EXERCISE> The data must be transcribed exactly, with no line missing.

== DATA LISTING
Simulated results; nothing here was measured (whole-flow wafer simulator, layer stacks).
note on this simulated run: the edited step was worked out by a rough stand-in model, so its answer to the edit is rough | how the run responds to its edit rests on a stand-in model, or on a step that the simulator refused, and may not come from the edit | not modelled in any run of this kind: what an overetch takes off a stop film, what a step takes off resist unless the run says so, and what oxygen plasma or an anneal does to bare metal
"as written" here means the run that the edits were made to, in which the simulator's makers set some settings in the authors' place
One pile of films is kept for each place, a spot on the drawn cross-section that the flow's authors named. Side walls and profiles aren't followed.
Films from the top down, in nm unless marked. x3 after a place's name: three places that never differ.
====

ANSWER SPACE>
Simulated results; nothing here was measured (whole-flow wafer simulator, layer stacks).
note on this simulated run: the edited step was worked out by a rough stand-in model, so its answer to the edit is rough | how the run responds to its edit rests on a stand-in model, or on a step that the simulator refused, and may not come from the edit | not modelled in any run of this kind: what an overetch takes off a stop film, what a step takes off resist unless the run says so, and what oxygen plasma or an anneal does to bare metal
"as written" here means the run that the edits were made to, in which the simulator's makers set some settings in the authors' place
One pile of films is kept for each place, a spot on the drawn cross-section that the flow's authors named. Side walls and profiles aren't followed.
Films from the top down, in nm unless marked. x3 after a place's name: three places that never differ.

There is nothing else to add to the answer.